INFORMATION SHOWN: Begin

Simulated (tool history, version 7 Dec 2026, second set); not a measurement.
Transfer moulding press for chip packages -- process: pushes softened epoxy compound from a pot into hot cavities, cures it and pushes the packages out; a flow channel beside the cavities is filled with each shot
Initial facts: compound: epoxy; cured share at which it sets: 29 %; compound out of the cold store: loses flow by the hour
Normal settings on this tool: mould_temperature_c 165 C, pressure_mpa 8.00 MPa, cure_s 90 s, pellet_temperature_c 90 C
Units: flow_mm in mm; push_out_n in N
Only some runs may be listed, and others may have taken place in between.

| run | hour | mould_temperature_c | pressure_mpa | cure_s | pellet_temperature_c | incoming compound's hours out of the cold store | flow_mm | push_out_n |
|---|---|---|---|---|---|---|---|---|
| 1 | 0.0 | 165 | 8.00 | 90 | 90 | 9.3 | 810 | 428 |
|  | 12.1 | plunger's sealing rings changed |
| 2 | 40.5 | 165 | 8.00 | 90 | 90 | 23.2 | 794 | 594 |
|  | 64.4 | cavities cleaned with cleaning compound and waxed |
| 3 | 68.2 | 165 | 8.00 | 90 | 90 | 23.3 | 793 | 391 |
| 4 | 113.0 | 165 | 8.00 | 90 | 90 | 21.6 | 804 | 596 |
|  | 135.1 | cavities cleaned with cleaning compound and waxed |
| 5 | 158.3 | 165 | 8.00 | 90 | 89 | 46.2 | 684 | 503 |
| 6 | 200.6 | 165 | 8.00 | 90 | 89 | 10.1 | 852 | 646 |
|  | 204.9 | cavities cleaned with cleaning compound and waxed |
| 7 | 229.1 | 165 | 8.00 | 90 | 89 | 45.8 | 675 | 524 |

INFORMATION SHOWN: End

EXERCISE:
Each record has to be given again exactly as written.

REPLY:
Simulated (tool history, version 7 Dec 2026, second set); not a measurement.
Transfer moulding press for chip packages -- process: pushes softened epoxy compound from a pot into hot cavities, cures it and pushes the packages out; a flow channel beside the cavities is filled with each shot
Initial facts: compound: epoxy; cured share at which it sets: 29 %; compound out of the cold store: loses flow by the hour
Normal settings on this tool: mould_temperature_c 165 C, pressure_mpa 8.00 MPa, cure_s 90 s, pellet_temperature_c 90 C
Units: flow_mm in mm; push_out_n in N
Only some runs may be listed, and others may have taken place in between.

| run | hour | mould_temperature_c | pressure_mpa | cure_s | pellet_temperature_c | incoming compound's hours out of the cold store | flow_mm | push_out_n |
|---|---|---|---|---|---|---|---|---|
| 1 | 0.0 | 165 | 8.00 | 90 | 90 | 9.3 | 810 | 428 |
|  | 12.1 | plunger's sealing rings changed |
| 2 | 40.5 | 165 | 8.00 | 90 | 90 | 23.2 | 794 | 594 |
|  | 64.4 | cavities cleaned with cleaning compound and waxed |
| 3 | 68.2 | 165 | 8.00 | 90 | 90 | 23.3 | 793 | 391 |
| 4 | 113.0 | 165 | 8.00 | 90 | 90 | 21.6 | 804 | 596 |
|  | 135.1 | cavities cleaned with cleaning compound and waxed |
| 5 | 158.3 | 165 | 8.00 | 90 | 89 | 46.2 | 684 | 503 |
| 6 | 200.6 | 165 | 8.00 | 90 | 89 | 10.1 | 852 | 646 |
|  | 204.9 | cavities cleaned with cleaning compound and waxed |
| 7 | 229.1 | 165 | 8.00 | 90 | 89 | 45.8 | 675 | 524 |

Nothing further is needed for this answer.